» **DATA LISTING**
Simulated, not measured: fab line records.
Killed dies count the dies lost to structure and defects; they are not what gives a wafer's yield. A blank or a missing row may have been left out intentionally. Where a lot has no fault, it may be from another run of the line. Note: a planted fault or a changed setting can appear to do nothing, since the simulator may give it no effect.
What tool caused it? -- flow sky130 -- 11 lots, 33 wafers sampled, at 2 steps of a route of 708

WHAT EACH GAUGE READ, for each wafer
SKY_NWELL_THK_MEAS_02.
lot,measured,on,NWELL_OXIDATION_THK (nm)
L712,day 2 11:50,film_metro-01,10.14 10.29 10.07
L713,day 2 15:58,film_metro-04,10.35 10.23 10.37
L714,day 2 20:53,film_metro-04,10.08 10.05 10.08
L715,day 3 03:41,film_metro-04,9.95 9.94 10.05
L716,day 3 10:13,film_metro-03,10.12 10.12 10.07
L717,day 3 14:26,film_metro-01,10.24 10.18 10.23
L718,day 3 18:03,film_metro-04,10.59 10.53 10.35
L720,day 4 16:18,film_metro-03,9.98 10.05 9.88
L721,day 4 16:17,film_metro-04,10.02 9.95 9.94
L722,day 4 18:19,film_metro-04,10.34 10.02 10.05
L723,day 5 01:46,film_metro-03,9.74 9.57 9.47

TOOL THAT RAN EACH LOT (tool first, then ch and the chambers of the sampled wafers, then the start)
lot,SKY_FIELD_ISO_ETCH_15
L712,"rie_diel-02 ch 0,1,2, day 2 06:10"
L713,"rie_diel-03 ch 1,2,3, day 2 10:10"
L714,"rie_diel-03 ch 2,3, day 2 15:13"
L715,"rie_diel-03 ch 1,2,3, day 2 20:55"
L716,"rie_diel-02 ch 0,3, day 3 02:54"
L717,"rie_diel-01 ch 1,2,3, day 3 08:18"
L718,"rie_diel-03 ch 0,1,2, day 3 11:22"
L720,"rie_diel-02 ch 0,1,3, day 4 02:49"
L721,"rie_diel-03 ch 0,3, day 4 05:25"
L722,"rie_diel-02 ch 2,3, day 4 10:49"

» **EXERCISE**
Retype exactly, and only, the lines above from the one where "Killed dies count" occurs up to and including the one where "L716,day 3 10:13,film_metro-03,10.12" occurs.

» **EXERCISE OUTPUT**
Killed dies count the dies lost to structure and defects; they are not what gives a wafer's yield. A blank or a missing row may have been left out intentionally. Where a lot has no fault, it may be from another run of the line. Note: a planted fault or a changed setting can appear to do nothing, since the simulator may give it no effect.
What tool caused it? -- flow sky130 -- 11 lots, 33 wafers sampled, at 2 steps of a route of 708

WHAT EACH GAUGE READ, for each wafer
SKY_NWELL_THK_MEAS_02.
lot,measured,on,NWELL_OXIDATION_THK (nm)
L712,day 2 11:50,film_metro-01,10.14 10.29 10.07
L713,day 2 15:58,film_metro-04,10.35 10.23 10.37
L714,day 2 20:53,film_metro-04,10.08 10.05 10.08
L715,day 3 03:41,film_metro-04,9.95 9.94 10.05
L716,day 3 10:13,film_metro-03,10.12 10.12 10.07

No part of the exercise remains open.